WORK INSTRUCTION -
Would you please retype the records that follow, word for word?

Top of DATASET EXCERPTS

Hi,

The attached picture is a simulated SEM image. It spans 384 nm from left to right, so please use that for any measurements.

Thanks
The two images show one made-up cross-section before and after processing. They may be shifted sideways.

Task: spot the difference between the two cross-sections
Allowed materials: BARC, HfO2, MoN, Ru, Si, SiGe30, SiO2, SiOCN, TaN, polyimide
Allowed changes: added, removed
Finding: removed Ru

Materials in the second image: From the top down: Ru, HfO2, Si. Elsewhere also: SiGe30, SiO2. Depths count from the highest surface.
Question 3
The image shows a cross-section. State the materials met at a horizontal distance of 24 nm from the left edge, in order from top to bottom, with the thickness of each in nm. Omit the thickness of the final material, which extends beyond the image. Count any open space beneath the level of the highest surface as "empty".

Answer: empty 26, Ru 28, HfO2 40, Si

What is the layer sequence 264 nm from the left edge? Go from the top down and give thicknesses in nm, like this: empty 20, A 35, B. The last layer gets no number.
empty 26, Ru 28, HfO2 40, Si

Bottom of DATASET EXCERPTS

WRITTEN SOLUTION -
Hi,

The attached picture is a simulated SEM image. It spans 384 nm from left to right, so please use that for any measurements.

Thanks
The two images show one made-up cross-section before and after processing. They may be shifted sideways.

Task: spot the difference between the two cross-sections
Allowed materials: BARC, HfO2, MoN, Ru, Si, SiGe30, SiO2, SiOCN, TaN, polyimide
Allowed changes: added, removed
Finding: removed Ru

Materials in the second image: From the top down: Ru, HfO2, Si. Elsewhere also: SiGe30, SiO2. Depths count from the highest surface.
Question 3
The image shows a cross-section. State the materials met at a horizontal distance of 24 nm from the left edge, in order from top to bottom, with the thickness of each in nm. Omit the thickness of the final material, which extends beyond the image. Count any open space beneath the level of the highest surface as "empty".

Answer: empty 26, Ru 28, HfO2 40, Si

What is the layer sequence 264 nm from the left edge? Go from the top down and give thicknesses in nm, like this: empty 20, A 35, B. The last layer gets no number.
empty 26, Ru 28, HfO2 40, Si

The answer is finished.